> **Assignment**
The required output is the complete data, repeated without alteration.

== == ==

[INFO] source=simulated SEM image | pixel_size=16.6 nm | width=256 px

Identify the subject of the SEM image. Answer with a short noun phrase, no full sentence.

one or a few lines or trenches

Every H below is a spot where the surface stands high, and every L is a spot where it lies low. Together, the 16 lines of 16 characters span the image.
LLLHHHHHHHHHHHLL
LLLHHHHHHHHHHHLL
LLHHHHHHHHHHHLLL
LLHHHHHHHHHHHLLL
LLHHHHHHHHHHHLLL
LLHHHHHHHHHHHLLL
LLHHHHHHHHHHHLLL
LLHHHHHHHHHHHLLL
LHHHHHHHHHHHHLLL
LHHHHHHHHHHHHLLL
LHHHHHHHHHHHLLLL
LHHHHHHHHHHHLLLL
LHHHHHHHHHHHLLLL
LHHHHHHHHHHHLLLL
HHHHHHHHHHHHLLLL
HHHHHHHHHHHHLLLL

== == ==

> **Exercise response**
[INFO] source=simulated SEM image | pixel_size=16.6 nm | width=256 px

Identify the subject of the SEM image. Answer with a short noun phrase, no full sentence.

one or a few lines or trenches

Every H below is a spot where the surface stands high, and every L is a spot where it lies low. Together, the 16 lines of 16 characters span the image.
LLLHHHHHHHHHHHLL
LLLHHHHHHHHHHHLL
LLHHHHHHHHHHHLLL
LLHHHHHHHHHHHLLL
LLHHHHHHHHHHHLLL
LLHHHHHHHHHHHLLL
LLHHHHHHHHHHHLLL
LLHHHHHHHHHHHLLL
LHHHHHHHHHHHHLLL
LHHHHHHHHHHHHLLL
LHHHHHHHHHHHLLLL
LHHHHHHHHHHHLLLL
LHHHHHHHHHHHLLLL
LHHHHHHHHHHHLLLL
HHHHHHHHHHHHLLLL
HHHHHHHHHHHHLLLL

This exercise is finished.